*DATA UNDER STUDY:*

------------------------------------------------------------------------

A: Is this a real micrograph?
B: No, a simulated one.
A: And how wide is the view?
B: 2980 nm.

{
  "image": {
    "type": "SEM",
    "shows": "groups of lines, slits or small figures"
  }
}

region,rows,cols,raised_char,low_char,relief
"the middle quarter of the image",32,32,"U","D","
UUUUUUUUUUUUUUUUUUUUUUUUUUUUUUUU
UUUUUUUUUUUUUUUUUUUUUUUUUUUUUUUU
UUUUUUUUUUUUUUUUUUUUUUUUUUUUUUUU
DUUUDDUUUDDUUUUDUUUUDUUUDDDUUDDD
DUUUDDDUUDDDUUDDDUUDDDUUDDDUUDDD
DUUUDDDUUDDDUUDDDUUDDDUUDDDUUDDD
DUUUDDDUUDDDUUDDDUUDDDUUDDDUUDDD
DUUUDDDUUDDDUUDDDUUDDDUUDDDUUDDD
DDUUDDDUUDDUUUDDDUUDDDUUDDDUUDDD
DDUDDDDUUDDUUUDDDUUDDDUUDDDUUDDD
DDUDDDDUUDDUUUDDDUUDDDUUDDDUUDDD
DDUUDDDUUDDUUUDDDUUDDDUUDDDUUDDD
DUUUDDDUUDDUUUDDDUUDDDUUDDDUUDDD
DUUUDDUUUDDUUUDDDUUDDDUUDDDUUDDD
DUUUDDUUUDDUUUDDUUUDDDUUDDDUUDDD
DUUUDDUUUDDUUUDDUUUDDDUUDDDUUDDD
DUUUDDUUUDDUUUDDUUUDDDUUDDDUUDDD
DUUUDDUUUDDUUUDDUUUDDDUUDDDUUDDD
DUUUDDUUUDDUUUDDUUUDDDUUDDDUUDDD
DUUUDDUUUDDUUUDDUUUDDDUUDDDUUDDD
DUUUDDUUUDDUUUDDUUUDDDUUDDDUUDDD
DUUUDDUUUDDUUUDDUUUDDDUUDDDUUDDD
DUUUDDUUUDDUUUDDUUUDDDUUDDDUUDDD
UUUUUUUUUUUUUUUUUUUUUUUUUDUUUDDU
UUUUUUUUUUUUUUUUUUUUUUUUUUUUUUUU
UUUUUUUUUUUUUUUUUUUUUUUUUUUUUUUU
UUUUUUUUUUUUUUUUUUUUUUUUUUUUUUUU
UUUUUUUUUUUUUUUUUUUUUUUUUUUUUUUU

------------------------------------------------------------------------

*WORK REQUEST:*
Begin with the first line of the listing and copy exactly through the line that contains "DUUUDDDUUDDUUUDDDUUDDDUUDDDUUDDD", please, keeping both ends and leaving out everything after.

*RESPONSE:*
A: Is this a real micrograph?
B: No, a simulated one.
A: And how wide is the view?
B: 2980 nm.

{
  "image": {
    "type": "SEM",
    "shows": "groups of lines, slits or small figures"
  }
}

region,rows,cols,raised_char,low_char,relief
"the middle quarter of the image",32,32,"U","D","
UUUUUUUUUUUUUUUUUUUUUUUUUUUUUUUU
UUUUUUUUUUUUUUUUUUUUUUUUUUUUUUUU
UUUUUUUUUUUUUUUUUUUUUUUUUUUUUUUU
DUUUDDUUUDDUUUUDUUUUDUUUDDDUUDDD
DUUUDDDUUDDDUUDDDUUDDDUUDDDUUDDD
DUUUDDDUUDDDUUDDDUUDDDUUDDDUUDDD
DUUUDDDUUDDDUUDDDUUDDDUUDDDUUDDD
DUUUDDDUUDDDUUDDDUUDDDUUDDDUUDDD
DDUUDDDUUDDUUUDDDUUDDDUUDDDUUDDD
DDUDDDDUUDDUUUDDDUUDDDUUDDDUUDDD
DDUDDDDUUDDUUUDDDUUDDDUUDDDUUDDD
DDUUDDDUUDDUUUDDDUUDDDUUDDDUUDDD
DUUUDDDUUDDUUUDDDUUDDDUUDDDUUDDD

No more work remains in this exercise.